▶ REQUIREMENT: Repeat the listing below in full, keeping each word as given.

▶ SUPPLIED MATERIAL:
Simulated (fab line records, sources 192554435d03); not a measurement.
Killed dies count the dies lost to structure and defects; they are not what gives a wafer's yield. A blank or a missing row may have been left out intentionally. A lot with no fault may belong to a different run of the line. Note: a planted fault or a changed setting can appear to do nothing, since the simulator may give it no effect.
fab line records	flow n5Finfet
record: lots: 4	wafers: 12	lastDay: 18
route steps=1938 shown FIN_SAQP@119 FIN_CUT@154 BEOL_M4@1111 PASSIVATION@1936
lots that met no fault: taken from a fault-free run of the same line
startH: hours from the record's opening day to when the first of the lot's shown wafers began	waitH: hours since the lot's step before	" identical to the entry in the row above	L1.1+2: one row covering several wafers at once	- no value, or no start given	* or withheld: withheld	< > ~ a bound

▶ EXERCISE ANSWER:
Simulated (fab line records, sources 192554435d03); not a measurement.
Killed dies count the dies lost to structure and defects; they are not what gives a wafer's yield. A blank or a missing row may have been left out intentionally. A lot with no fault may belong to a different run of the line. Note: a planted fault or a changed setting can appear to do nothing, since the simulator may give it no effect.
fab line records	flow n5Finfet
record: lots: 4	wafers: 12	lastDay: 18
route steps=1938 shown FIN_SAQP@119 FIN_CUT@154 BEOL_M4@1111 PASSIVATION@1936
lots that met no fault: taken from a fault-free run of the same line
startH: hours from the record's opening day to when the first of the lot's shown wafers began	waitH: hours since the lot's step before	" identical to the entry in the row above	L1.1+2: one row covering several wafers at once	- no value, or no start given	* or withheld: withheld	< > ~ a bound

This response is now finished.